> _EXCERPTED DATA_:
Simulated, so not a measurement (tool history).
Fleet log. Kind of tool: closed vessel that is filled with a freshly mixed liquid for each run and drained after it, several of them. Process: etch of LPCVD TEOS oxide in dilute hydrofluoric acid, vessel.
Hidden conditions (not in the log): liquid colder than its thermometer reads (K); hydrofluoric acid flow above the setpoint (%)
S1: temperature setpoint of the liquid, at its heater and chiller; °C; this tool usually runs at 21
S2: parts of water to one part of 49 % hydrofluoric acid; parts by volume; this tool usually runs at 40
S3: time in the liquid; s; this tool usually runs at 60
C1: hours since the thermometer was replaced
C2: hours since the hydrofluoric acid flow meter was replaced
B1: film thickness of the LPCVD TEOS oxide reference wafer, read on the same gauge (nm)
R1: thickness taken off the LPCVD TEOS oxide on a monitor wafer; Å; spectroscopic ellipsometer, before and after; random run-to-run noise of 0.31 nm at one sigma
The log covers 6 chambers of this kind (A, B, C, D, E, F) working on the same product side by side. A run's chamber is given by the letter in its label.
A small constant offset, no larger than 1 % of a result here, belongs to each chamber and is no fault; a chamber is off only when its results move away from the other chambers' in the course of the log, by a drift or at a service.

> _TASK ITEM_: Write the data out again. Match it word for word.

> _TASK RESULT_:
Simulated, so not a measurement (tool history).
Fleet log. Kind of tool: closed vessel that is filled with a freshly mixed liquid for each run and drained after it, several of them. Process: etch of LPCVD TEOS oxide in dilute hydrofluoric acid, vessel.
Hidden conditions (not in the log): liquid colder than its thermometer reads (K); hydrofluoric acid flow above the setpoint (%)
S1: temperature setpoint of the liquid, at its heater and chiller; °C; this tool usually runs at 21
S2: parts of water to one part of 49 % hydrofluoric acid; parts by volume; this tool usually runs at 40
S3: time in the liquid; s; this tool usually runs at 60
C1: hours since the thermometer was replaced
C2: hours since the hydrofluoric acid flow meter was replaced
B1: film thickness of the LPCVD TEOS oxide reference wafer, read on the same gauge (nm)
R1: thickness taken off the LPCVD TEOS oxide on a monitor wafer; Å; spectroscopic ellipsometer, before and after; random run-to-run noise of 0.31 nm at one sigma
The log covers 6 chambers of this kind (A, B, C, D, E, F) working on the same product side by side. A run's chamber is given by the letter in its label.
A small constant offset, no larger than 1 % of a result here, belongs to each chamber and is no fault; a chamber is off only when its results move away from the other chambers' in the course of the log, by a drift or at a service.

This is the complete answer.